_REQUIREMENT_
Set down, in full, every record in the block.

_DATA_
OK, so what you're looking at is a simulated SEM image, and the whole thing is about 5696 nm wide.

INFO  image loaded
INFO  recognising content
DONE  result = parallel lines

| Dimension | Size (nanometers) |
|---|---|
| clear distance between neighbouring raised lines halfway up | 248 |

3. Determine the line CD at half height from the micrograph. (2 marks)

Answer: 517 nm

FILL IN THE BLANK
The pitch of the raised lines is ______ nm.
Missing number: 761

_WRITTEN RESPONSE_
OK, so what you're looking at is a simulated SEM image, and the whole thing is about 5696 nm wide.

INFO  image loaded
INFO  recognising content
DONE  result = parallel lines

| Dimension | Size (nanometers) |
|---|---|
| clear distance between neighbouring raised lines halfway up | 248 |

3. Determine the line CD at half height from the micrograph. (2 marks)

Answer: 517 nm

FILL IN THE BLANK
The pitch of the raised lines is ______ nm.
Missing number: 761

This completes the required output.